▶ [Assigned task]: Every record needs to be set down again without a single difference.

▶ [Given entries]:
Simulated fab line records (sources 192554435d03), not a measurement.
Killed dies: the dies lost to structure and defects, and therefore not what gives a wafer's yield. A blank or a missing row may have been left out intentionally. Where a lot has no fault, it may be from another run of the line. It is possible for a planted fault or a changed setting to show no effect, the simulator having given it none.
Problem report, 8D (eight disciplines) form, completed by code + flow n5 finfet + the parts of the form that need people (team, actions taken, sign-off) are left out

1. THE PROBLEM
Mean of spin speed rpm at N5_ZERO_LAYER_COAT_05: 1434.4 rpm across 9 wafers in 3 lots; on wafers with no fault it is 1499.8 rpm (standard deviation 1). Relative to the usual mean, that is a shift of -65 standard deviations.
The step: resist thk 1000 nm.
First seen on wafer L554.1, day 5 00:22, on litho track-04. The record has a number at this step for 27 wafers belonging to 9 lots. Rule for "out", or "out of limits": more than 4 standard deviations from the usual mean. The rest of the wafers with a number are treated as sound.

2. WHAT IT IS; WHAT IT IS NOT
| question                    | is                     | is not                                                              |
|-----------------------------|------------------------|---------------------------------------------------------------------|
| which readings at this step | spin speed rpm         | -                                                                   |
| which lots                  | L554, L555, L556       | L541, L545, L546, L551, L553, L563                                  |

▶ [Written solution]:
Simulated fab line records (sources 192554435d03), not a measurement.
Killed dies: the dies lost to structure and defects, and therefore not what gives a wafer's yield. A blank or a missing row may have been left out intentionally. Where a lot has no fault, it may be from another run of the line. It is possible for a planted fault or a changed setting to show no effect, the simulator having given it none.
Problem report, 8D (eight disciplines) form, completed by code + flow n5 finfet + the parts of the form that need people (team, actions taken, sign-off) are left out

1. THE PROBLEM
Mean of spin speed rpm at N5_ZERO_LAYER_COAT_05: 1434.4 rpm across 9 wafers in 3 lots; on wafers with no fault it is 1499.8 rpm (standard deviation 1). Relative to the usual mean, that is a shift of -65 standard deviations.
The step: resist thk 1000 nm.
First seen on wafer L554.1, day 5 00:22, on litho track-04. The record has a number at this step for 27 wafers belonging to 9 lots. Rule for "out", or "out of limits": more than 4 standard deviations from the usual mean. The rest of the wafers with a number are treated as sound.

2. WHAT IT IS; WHAT IT IS NOT
| question                    | is                     | is not                                                              |
|-----------------------------|------------------------|---------------------------------------------------------------------|
| which readings at this step | spin speed rpm         | -                                                                   |
| which lots                  | L554, L555, L556       | L541, L545, L546, L551, L553, L563                                  |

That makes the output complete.